Material supplied =
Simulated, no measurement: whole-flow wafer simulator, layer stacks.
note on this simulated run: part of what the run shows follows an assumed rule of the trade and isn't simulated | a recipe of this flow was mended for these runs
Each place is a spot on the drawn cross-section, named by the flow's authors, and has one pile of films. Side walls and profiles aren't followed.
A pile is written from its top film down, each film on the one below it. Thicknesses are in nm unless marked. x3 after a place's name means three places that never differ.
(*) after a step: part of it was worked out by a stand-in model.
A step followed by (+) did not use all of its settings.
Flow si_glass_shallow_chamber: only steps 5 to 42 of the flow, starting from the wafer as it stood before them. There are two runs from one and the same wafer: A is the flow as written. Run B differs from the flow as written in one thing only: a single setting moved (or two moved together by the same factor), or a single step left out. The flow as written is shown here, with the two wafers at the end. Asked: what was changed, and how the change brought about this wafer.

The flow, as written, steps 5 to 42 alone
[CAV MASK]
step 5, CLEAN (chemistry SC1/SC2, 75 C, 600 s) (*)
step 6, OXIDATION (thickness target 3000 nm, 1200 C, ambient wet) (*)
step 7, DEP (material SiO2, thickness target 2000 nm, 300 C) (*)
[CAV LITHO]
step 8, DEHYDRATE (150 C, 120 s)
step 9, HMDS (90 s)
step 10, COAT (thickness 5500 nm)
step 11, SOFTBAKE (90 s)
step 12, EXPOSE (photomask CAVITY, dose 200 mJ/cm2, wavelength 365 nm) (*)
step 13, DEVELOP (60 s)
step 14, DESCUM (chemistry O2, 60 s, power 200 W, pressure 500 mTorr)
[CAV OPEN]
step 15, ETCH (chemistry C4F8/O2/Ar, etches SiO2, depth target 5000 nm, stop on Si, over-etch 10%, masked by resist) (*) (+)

Work request =
Everything in the data above must be restated verbatim.

Solution =
Simulated, no measurement: whole-flow wafer simulator, layer stacks.
note on this simulated run: part of what the run shows follows an assumed rule of the trade and isn't simulated | a recipe of this flow was mended for these runs
Each place is a spot on the drawn cross-section, named by the flow's authors, and has one pile of films. Side walls and profiles aren't followed.
A pile is written from its top film down, each film on the one below it. Thicknesses are in nm unless marked. x3 after a place's name means three places that never differ.
(*) after a step: part of it was worked out by a stand-in model.
A step followed by (+) did not use all of its settings.
Flow si_glass_shallow_chamber: only steps 5 to 42 of the flow, starting from the wafer as it stood before them. There are two runs from one and the same wafer: A is the flow as written. Run B differs from the flow as written in one thing only: a single setting moved (or two moved together by the same factor), or a single step left out. The flow as written is shown here, with the two wafers at the end. Asked: what was changed, and how the change brought about this wafer.

The flow, as written, steps 5 to 42 alone
[CAV MASK]
step 5, CLEAN (chemistry SC1/SC2, 75 C, 600 s) (*)
step 6, OXIDATION (thickness target 3000 nm, 1200 C, ambient wet) (*)
step 7, DEP (material SiO2, thickness target 2000 nm, 300 C) (*)
[CAV LITHO]
step 8, DEHYDRATE (150 C, 120 s)
step 9, HMDS (90 s)
step 10, COAT (thickness 5500 nm)
step 11, SOFTBAKE (90 s)
step 12, EXPOSE (photomask CAVITY, dose 200 mJ/cm2, wavelength 365 nm) (*)
step 13, DEVELOP (60 s)
step 14, DESCUM (chemistry O2, 60 s, power 200 W, pressure 500 mTorr)
[CAV OPEN]
step 15, ETCH (chemistry C4F8/O2/Ar, etches SiO2, depth target 5000 nm, stop on Si, over-etch 10%, masked by resist) (*) (+)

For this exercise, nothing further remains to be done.